[ACTION ITEM] Each entry is to be transcribed exactly, with nothing added or dropped.

◆ ◆ ◆ ◆
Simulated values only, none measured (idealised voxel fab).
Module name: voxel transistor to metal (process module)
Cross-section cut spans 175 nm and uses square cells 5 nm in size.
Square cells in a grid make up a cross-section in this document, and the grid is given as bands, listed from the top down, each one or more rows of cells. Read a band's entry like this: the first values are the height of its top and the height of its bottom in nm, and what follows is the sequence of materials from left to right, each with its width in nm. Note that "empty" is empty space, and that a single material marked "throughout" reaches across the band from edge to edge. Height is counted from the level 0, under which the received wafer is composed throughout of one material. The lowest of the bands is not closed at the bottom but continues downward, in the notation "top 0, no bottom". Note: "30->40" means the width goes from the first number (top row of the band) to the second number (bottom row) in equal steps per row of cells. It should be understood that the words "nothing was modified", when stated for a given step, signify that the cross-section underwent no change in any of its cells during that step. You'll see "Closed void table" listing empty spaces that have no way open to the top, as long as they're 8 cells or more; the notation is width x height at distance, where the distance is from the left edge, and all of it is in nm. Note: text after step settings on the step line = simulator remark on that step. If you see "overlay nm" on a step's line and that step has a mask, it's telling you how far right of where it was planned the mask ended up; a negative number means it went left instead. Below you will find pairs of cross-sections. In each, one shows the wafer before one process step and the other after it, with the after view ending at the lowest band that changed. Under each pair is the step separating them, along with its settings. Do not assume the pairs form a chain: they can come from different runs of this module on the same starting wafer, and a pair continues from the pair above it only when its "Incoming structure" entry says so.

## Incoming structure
◆ ◆ ◆ ◆

[WRITTEN RESPONSE]
Simulated values only, none measured (idealised voxel fab).
Module name: voxel transistor to metal (process module)
Cross-section cut spans 175 nm and uses square cells 5 nm in size.
Square cells in a grid make up a cross-section in this document, and the grid is given as bands, listed from the top down, each one or more rows of cells. Read a band's entry like this: the first values are the height of its top and the height of its bottom in nm, and what follows is the sequence of materials from left to right, each with its width in nm. Note that "empty" is empty space, and that a single material marked "throughout" reaches across the band from edge to edge. Height is counted from the level 0, under which the received wafer is composed throughout of one material. The lowest of the bands is not closed at the bottom but continues downward, in the notation "top 0, no bottom". Note: "30->40" means the width goes from the first number (top row of the band) to the second number (bottom row) in equal steps per row of cells. It should be understood that the words "nothing was modified", when stated for a given step, signify that the cross-section underwent no change in any of its cells during that step. You'll see "Closed void table" listing empty spaces that have no way open to the top, as long as they're 8 cells or more; the notation is width x height at distance, where the distance is from the left edge, and all of it is in nm. Note: text after step settings on the step line = simulator remark on that step. If you see "overlay nm" on a step's line and that step has a mask, it's telling you how far right of where it was planned the mask ended up; a negative number means it went left instead. Below you will find pairs of cross-sections. In each, one shows the wafer before one process step and the other after it, with the after view ending at the lowest band that changed. Under each pair is the step separating them, along with its settings. Do not assume the pairs form a chain: they can come from different runs of this module on the same starting wafer, and a pair continues from the pair above it only when its "Incoming structure" entry says so.

## Incoming structure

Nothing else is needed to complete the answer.